**Task item:** Please write out every record below exactly as it stands.

§ §

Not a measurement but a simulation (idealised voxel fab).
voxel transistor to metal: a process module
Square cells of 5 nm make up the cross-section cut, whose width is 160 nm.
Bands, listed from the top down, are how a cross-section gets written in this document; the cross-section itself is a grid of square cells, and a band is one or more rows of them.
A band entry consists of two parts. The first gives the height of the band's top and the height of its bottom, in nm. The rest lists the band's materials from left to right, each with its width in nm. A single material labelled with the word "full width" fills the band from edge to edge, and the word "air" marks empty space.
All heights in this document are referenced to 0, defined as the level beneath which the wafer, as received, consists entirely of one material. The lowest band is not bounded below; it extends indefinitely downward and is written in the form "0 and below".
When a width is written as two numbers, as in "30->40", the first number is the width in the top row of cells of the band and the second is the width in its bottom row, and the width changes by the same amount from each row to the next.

§ §

**Response box:**
Not a measurement but a simulation (idealised voxel fab).
voxel transistor to metal: a process module
Square cells of 5 nm make up the cross-section cut, whose width is 160 nm.
Bands, listed from the top down, are how a cross-section gets written in this document; the cross-section itself is a grid of square cells, and a band is one or more rows of them.
A band entry consists of two parts. The first gives the height of the band's top and the height of its bottom, in nm. The rest lists the band's materials from left to right, each with its width in nm. A single material labelled with the word "full width" fills the band from edge to edge, and the word "air" marks empty space.
All heights in this document are referenced to 0, defined as the level beneath which the wafer, as received, consists entirely of one material. The lowest band is not bounded below; it extends indefinitely downward and is written in the form "0 and below".
When a width is written as two numbers, as in "30->40", the first number is the width in the top row of cells of the band and the second is the width in its bottom row, and the width changes by the same amount from each row to the next.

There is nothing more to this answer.